▶ **Assigned task**: Write out each line of the material below exactly as given.

▶ **Dataset content**:

════

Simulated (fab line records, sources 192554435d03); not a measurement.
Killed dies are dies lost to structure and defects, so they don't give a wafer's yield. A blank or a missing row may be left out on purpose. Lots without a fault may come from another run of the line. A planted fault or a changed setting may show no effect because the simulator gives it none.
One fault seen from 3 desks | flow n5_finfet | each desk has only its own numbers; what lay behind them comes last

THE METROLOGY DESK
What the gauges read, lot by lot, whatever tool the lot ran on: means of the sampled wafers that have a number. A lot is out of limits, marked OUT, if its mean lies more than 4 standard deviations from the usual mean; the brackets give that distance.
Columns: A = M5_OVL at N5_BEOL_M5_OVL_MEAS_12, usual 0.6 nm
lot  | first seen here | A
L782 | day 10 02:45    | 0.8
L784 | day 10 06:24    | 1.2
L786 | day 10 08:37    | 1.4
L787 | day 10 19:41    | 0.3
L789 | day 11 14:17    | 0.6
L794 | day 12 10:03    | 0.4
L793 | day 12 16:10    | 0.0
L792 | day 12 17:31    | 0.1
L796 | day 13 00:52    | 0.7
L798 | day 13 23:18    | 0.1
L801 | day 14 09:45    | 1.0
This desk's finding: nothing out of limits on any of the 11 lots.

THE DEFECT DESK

════

▶ **Response area**:
Simulated (fab line records, sources 192554435d03); not a measurement.
Killed dies are dies lost to structure and defects, so they don't give a wafer's yield. A blank or a missing row may be left out on purpose. Lots without a fault may come from another run of the line. A planted fault or a changed setting may show no effect because the simulator gives it none.
One fault seen from 3 desks | flow n5_finfet | each desk has only its own numbers; what lay behind them comes last

THE METROLOGY DESK
What the gauges read, lot by lot, whatever tool the lot ran on: means of the sampled wafers that have a number. A lot is out of limits, marked OUT, if its mean lies more than 4 standard deviations from the usual mean; the brackets give that distance.
Columns: A = M5_OVL at N5_BEOL_M5_OVL_MEAS_12, usual 0.6 nm
lot  | first seen here | A
L782 | day 10 02:45    | 0.8
L784 | day 10 06:24    | 1.2
L786 | day 10 08:37    | 1.4
L787 | day 10 19:41    | 0.3
L789 | day 11 14:17    | 0.6
L794 | day 12 10:03    | 0.4
L793 | day 12 16:10    | 0.0
L792 | day 12 17:31    | 0.1
L796 | day 13 00:52    | 0.7
L798 | day 13 23:18    | 0.1
L801 | day 14 09:45    | 1.0
This desk's finding: nothing out of limits on any of the 11 lots.

THE DEFECT DESK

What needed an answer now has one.